→ Work order: Repeat the data exactly, with every line included.

━━━━━━

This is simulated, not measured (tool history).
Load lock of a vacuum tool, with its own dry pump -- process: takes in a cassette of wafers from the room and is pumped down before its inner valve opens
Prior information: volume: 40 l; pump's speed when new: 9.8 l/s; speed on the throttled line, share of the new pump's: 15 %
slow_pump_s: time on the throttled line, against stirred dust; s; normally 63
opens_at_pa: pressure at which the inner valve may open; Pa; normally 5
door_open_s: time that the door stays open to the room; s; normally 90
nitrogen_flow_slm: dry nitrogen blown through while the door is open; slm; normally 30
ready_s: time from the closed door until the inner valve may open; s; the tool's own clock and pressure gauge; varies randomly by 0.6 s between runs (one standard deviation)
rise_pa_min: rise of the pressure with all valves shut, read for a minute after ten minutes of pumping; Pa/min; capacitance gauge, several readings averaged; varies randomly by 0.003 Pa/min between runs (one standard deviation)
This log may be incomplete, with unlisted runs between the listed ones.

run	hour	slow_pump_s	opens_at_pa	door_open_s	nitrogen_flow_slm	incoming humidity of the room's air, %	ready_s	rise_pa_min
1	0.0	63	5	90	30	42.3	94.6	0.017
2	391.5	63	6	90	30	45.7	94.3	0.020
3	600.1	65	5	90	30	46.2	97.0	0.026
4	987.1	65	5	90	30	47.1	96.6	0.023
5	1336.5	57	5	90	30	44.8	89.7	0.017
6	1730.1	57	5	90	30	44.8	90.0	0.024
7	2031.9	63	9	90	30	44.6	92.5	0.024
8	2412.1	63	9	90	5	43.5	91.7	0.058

━━━━━━

→ Exercise output:
This is simulated, not measured (tool history).
Load lock of a vacuum tool, with its own dry pump -- process: takes in a cassette of wafers from the room and is pumped down before its inner valve opens
Prior information: volume: 40 l; pump's speed when new: 9.8 l/s; speed on the throttled line, share of the new pump's: 15 %
slow_pump_s: time on the throttled line, against stirred dust; s; normally 63
opens_at_pa: pressure at which the inner valve may open; Pa; normally 5
door_open_s: time that the door stays open to the room; s; normally 90
nitrogen_flow_slm: dry nitrogen blown through while the door is open; slm; normally 30
ready_s: time from the closed door until the inner valve may open; s; the tool's own clock and pressure gauge; varies randomly by 0.6 s between runs (one standard deviation)
rise_pa_min: rise of the pressure with all valves shut, read for a minute after ten minutes of pumping; Pa/min; capacitance gauge, several readings averaged; varies randomly by 0.003 Pa/min between runs (one standard deviation)
This log may be incomplete, with unlisted runs between the listed ones.

run	hour	slow_pump_s	opens_at_pa	door_open_s	nitrogen_flow_slm	incoming humidity of the room's air, %	ready_s	rise_pa_min
1	0.0	63	5	90	30	42.3	94.6	0.017
2	391.5	63	6	90	30	45.7	94.3	0.020
3	600.1	65	5	90	30	46.2	97.0	0.026
4	987.1	65	5	90	30	47.1	96.6	0.023
5	1336.5	57	5	90	30	44.8	89.7	0.017
6	1730.1	57	5	90	30	44.8	90.0	0.024
7	2031.9	63	9	90	30	44.6	92.5	0.024
8	2412.1	63	9	90	5	43.5	91.7	0.058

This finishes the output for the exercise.